*Brief*.
Write out again, exactly, the lines below starting at the one with "Killed dies are" and ending at the one with "route shown NAME@n: a".

*Supplied information*.
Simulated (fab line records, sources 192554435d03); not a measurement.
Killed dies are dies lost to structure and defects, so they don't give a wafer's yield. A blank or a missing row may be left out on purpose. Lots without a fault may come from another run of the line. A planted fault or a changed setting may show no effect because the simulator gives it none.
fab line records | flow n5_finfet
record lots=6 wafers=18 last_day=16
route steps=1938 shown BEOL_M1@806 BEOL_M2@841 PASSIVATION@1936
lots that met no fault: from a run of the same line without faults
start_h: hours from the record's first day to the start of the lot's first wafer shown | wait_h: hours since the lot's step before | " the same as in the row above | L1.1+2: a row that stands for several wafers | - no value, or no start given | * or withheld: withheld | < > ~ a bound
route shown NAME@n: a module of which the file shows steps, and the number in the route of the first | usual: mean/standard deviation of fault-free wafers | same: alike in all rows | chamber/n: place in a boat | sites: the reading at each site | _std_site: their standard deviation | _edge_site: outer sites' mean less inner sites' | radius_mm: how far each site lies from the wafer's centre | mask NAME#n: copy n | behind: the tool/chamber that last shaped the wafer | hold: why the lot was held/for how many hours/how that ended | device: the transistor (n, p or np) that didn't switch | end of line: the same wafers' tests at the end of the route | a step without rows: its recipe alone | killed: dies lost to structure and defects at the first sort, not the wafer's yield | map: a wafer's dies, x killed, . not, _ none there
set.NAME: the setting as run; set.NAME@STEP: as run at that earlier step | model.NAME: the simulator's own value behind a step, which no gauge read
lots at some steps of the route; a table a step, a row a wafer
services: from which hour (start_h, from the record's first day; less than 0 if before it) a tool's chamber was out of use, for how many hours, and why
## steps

*Exercise answer*.
Killed dies are dies lost to structure and defects, so they don't give a wafer's yield. A blank or a missing row may be left out on purpose. Lots without a fault may come from another run of the line. A planted fault or a changed setting may show no effect because the simulator gives it none.
fab line records | flow n5_finfet
record lots=6 wafers=18 last_day=16
route steps=1938 shown BEOL_M1@806 BEOL_M2@841 PASSIVATION@1936
lots that met no fault: from a run of the same line without faults
start_h: hours from the record's first day to the start of the lot's first wafer shown | wait_h: hours since the lot's step before | " the same as in the row above | L1.1+2: a row that stands for several wafers | - no value, or no start given | * or withheld: withheld | < > ~ a bound
route shown NAME@n: a module of which the file shows steps, and the number in the route of the first | usual: mean/standard deviation of fault-free wafers | same: alike in all rows | chamber/n: place in a boat | sites: the reading at each site | _std_site: their standard deviation | _edge_site: outer sites' mean less inner sites' | radius_mm: how far each site lies from the wafer's centre | mask NAME#n: copy n | behind: the tool/chamber that last shaped the wafer | hold: why the lot was held/for how many hours/how that ended | device: the transistor (n, p or np) that didn't switch | end of line: the same wafers' tests at the end of the route | a step without rows: its recipe alone | killed: dies lost to structure and defects at the first sort, not the wafer's yield | map: a wafer's dies, x killed, . not, _ none there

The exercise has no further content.